*DATASET CONTENT*.
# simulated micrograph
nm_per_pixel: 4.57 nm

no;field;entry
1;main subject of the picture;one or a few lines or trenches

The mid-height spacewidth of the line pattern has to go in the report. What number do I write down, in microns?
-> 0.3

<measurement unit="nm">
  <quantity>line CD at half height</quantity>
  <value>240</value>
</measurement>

*WORK INSTRUCTION*.
Repeat, word for word, the lines from the start of the records to the line that contains "<value>240</value>", both of them included, and no others.

*WRITTEN RESPONSE*.
# simulated micrograph
nm_per_pixel: 4.57 nm

no;field;entry
1;main subject of the picture;one or a few lines or trenches

The mid-height spacewidth of the line pattern has to go in the report. What number do I write down, in microns?
-> 0.3

<measurement unit="nm">
  <quantity>line CD at half height</quantity>
  <value>240</value>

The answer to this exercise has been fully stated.